• **WORK REQUEST**
The lines from the top of the data down to the line with "This section sets" should be repeated exactly, both ends included.

::::

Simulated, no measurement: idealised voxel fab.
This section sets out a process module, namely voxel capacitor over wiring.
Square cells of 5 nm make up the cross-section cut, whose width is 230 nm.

::::

• **TASK ANSWER**
Simulated, no measurement: idealised voxel fab.
This section sets out a process module, namely voxel capacitor over wiring.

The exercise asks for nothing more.